=== Data under study ===

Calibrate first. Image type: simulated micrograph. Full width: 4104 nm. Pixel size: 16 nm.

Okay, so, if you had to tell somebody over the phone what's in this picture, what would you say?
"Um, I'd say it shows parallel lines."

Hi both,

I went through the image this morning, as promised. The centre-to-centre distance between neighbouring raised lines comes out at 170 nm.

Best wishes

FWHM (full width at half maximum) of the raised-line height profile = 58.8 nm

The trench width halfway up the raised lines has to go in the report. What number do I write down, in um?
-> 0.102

===

Action item >> Your reply needs to reproduce all of the listing exactly.

Response box >>
Calibrate first. Image type: simulated micrograph. Full width: 4104 nm. Pixel size: 16 nm.

Okay, so, if you had to tell somebody over the phone what's in this picture, what would you say?
"Um, I'd say it shows parallel lines."

Hi both,

I went through the image this morning, as promised. The centre-to-centre distance between neighbouring raised lines comes out at 170 nm.

Best wishes

FWHM (full width at half maximum) of the raised-line height profile = 58.8 nm

The trench width halfway up the raised lines has to go in the report. What number do I write down, in um?
-> 0.102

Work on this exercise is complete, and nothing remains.